**RECORD SET:**
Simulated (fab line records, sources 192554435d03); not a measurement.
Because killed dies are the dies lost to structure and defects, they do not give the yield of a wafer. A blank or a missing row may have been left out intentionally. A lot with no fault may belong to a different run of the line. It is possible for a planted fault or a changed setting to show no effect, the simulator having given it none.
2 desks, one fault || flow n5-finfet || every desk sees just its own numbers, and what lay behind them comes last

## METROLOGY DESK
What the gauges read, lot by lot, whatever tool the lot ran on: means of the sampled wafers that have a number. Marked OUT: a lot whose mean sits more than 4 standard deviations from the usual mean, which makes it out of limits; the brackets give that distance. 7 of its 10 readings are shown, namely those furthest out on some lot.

**REQUIREMENT:** Nothing in the material may be left out; write it all out verbatim.

**RESPONSE:**
Simulated (fab line records, sources 192554435d03); not a measurement.
Because killed dies are the dies lost to structure and defects, they do not give the yield of a wafer. A blank or a missing row may have been left out intentionally. A lot with no fault may belong to a different run of the line. It is possible for a planted fault or a changed setting to show no effect, the simulator having given it none.
2 desks, one fault || flow n5-finfet || every desk sees just its own numbers, and what lay behind them comes last

## METROLOGY DESK
What the gauges read, lot by lot, whatever tool the lot ran on: means of the sampled wafers that have a number. Marked OUT: a lot whose mean sits more than 4 standard deviations from the usual mean, which makes it out of limits; the brackets give that distance. 7 of its 10 readings are shown, namely those furthest out on some lot.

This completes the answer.